§ Extracted material
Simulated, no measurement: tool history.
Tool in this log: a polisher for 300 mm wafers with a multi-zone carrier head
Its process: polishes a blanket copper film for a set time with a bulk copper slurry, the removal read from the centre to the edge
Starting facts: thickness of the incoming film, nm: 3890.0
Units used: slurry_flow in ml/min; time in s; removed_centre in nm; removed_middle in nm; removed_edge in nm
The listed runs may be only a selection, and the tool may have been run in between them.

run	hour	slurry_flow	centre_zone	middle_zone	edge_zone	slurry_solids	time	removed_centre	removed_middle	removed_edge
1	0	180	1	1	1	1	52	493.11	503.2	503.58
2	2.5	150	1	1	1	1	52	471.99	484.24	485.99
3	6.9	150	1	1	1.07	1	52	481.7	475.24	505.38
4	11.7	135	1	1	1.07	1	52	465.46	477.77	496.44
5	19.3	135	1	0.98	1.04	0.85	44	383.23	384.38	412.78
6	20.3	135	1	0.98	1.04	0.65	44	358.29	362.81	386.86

§ Work instruction
Starting at the first line of the data above, please restate word for word every line up to and including the one that holds "Its process: polishes", and add nothing else.

§ Exercise output
Simulated, no measurement: tool history.
Tool in this log: a polisher for 300 mm wafers with a multi-zone carrier head
Its process: polishes a blanket copper film for a set time with a bulk copper slurry, the removal read from the centre to the edge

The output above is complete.